The entries below contain a line with "- image width: 3072 nm" and a line with "Trainee: And # means low?". Quote exactly those two lines and all lines between them.

Start of Block

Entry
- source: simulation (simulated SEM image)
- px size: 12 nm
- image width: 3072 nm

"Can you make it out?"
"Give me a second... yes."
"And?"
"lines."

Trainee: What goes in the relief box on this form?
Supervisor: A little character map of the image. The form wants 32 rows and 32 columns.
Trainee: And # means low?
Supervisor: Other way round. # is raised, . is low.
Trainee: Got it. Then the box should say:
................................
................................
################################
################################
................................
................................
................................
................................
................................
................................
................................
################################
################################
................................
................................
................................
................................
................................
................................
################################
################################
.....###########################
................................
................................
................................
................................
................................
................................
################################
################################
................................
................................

End of Block

RESPONSE AREA
- image width: 3072 nm

"Can you make it out?"
"Give me a second... yes."
"And?"
"lines."

Trainee: What goes in the relief box on this form?
Supervisor: A little character map of the image. The form wants 32 rows and 32 columns.
Trainee: And # means low?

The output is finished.